════════

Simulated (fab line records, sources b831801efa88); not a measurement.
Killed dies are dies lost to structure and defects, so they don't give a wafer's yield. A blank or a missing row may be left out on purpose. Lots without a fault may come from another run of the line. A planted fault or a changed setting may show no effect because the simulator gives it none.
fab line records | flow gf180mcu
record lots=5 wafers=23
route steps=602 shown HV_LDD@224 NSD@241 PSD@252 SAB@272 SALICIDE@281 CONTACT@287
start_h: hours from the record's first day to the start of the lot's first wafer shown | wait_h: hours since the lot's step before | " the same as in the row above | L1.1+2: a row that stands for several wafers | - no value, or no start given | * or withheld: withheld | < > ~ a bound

════════

What is needed is a verbatim copy of the data, complete from first line to last.

=== WRITTEN RESPONSE ===
Simulated (fab line records, sources b831801efa88); not a measurement.
Killed dies are dies lost to structure and defects, so they don't give a wafer's yield. A blank or a missing row may be left out on purpose. Lots without a fault may come from another run of the line. A planted fault or a changed setting may show no effect because the simulator gives it none.
fab line records | flow gf180mcu
record lots=5 wafers=23
route steps=602 shown HV_LDD@224 NSD@241 PSD@252 SAB@272 SALICIDE@281 CONTACT@287
start_h: hours from the record's first day to the start of the lot's first wafer shown | wait_h: hours since the lot's step before | " the same as in the row above | L1.1+2: a row that stands for several wafers | - no value, or no start given | * or withheld: withheld | < > ~ a bound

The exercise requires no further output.